<<<<
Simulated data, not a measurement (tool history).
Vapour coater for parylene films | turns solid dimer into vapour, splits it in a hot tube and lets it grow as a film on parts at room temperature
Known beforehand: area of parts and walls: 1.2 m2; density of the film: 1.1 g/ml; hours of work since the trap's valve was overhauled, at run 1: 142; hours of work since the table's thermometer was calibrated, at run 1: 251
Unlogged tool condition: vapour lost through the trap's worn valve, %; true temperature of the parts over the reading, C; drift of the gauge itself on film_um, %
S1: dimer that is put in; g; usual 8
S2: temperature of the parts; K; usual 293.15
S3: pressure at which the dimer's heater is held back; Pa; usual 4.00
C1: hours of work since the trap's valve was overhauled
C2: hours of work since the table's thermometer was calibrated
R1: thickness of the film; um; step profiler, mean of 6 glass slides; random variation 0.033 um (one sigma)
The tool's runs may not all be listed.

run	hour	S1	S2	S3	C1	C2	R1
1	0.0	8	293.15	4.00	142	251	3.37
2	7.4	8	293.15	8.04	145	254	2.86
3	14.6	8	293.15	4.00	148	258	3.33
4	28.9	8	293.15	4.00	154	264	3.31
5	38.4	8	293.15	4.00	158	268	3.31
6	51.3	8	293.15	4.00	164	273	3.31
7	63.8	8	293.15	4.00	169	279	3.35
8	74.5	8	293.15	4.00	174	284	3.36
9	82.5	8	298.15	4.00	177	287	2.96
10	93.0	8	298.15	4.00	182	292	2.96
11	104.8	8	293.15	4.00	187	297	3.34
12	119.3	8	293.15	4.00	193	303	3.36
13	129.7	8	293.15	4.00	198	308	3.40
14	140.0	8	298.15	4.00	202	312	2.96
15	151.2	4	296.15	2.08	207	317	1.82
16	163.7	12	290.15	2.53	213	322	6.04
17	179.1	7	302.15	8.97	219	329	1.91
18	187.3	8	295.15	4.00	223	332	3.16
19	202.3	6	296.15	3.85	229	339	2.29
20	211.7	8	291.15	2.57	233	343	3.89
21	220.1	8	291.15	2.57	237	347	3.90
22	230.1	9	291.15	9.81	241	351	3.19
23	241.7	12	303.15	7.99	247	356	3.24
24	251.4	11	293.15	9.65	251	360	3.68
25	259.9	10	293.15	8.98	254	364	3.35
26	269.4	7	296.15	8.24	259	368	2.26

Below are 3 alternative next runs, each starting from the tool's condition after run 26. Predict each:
>>>>

* Work task
The line containing "Vapour coater for" marks the end. Please print exactly every line from the top of the data to it, both included, and nothing more.

* Task solution
Simulated data, not a measurement (tool history).
Vapour coater for parylene films | turns solid dimer into vapour, splits it in a hot tube and lets it grow as a film on parts at room temperature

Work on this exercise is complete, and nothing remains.